Assignment: I need all of the entries printed exactly.

Data extract:
######

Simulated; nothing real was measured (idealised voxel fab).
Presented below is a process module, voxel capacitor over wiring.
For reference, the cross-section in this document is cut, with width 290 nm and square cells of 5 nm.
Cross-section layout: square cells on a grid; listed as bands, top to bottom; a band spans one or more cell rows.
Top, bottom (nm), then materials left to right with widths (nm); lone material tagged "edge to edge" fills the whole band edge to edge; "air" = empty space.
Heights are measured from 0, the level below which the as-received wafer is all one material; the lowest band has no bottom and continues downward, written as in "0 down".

######

Task solution:
Simulated; nothing real was measured (idealised voxel fab).
Presented below is a process module, voxel capacitor over wiring.
For reference, the cross-section in this document is cut, with width 290 nm and square cells of 5 nm.
Cross-section layout: square cells on a grid; listed as bands, top to bottom; a band spans one or more cell rows.
Top, bottom (nm), then materials left to right with widths (nm); lone material tagged "edge to edge" fills the whole band edge to edge; "air" = empty space.
Heights are measured from 0, the level below which the as-received wafer is all one material; the lowest band has no bottom and continues downward, written as in "0 down".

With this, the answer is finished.